━━━━━━

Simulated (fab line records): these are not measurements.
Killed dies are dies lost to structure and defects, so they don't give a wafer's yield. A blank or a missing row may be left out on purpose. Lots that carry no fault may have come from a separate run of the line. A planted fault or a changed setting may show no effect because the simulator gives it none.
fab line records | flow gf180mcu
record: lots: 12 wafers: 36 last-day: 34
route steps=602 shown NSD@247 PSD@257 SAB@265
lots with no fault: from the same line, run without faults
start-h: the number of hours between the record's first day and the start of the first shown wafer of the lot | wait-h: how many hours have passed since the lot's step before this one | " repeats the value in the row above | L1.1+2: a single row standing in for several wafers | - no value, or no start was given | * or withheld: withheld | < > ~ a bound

━━━━━━

- _Required action_
Using the entries above, give back exactly the line containing "route steps=602 shown NSD@247 PSD@257 SAB@265", the line containing "lots with no", and every line between them, and nothing else.

- _Written reply_
route steps=602 shown NSD@247 PSD@257 SAB@265
lots with no fault: from the same line, run without faults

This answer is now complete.